| Action item |
Only the lines from the top of the data through the line containing "Wafers without a" should be duplicated, exactly as they appear.

===

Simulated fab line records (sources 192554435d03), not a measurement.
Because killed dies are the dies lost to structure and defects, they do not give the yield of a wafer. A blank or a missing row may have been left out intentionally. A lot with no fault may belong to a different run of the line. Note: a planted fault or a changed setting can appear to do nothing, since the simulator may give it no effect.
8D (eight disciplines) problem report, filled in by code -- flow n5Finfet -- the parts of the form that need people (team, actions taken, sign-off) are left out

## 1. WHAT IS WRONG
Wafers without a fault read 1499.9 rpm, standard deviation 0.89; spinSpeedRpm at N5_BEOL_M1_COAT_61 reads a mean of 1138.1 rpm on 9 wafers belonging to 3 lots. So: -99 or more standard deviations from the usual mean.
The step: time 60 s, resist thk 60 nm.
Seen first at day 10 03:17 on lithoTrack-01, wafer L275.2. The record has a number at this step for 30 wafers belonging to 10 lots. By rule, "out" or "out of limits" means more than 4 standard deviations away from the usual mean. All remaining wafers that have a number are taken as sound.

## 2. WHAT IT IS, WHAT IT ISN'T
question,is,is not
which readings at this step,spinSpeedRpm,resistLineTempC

===

| Solution |
Simulated fab line records (sources 192554435d03), not a measurement.
Because killed dies are the dies lost to structure and defects, they do not give the yield of a wafer. A blank or a missing row may have been left out intentionally. A lot with no fault may belong to a different run of the line. Note: a planted fault or a changed setting can appear to do nothing, since the simulator may give it no effect.
8D (eight disciplines) problem report, filled in by code -- flow n5Finfet -- the parts of the form that need people (team, actions taken, sign-off) are left out

## 1. WHAT IS WRONG
Wafers without a fault read 1499.9 rpm, standard deviation 0.89; spinSpeedRpm at N5_BEOL_M1_COAT_61 reads a mean of 1138.1 rpm on 9 wafers belonging to 3 lots. So: -99 or more standard deviations from the usual mean.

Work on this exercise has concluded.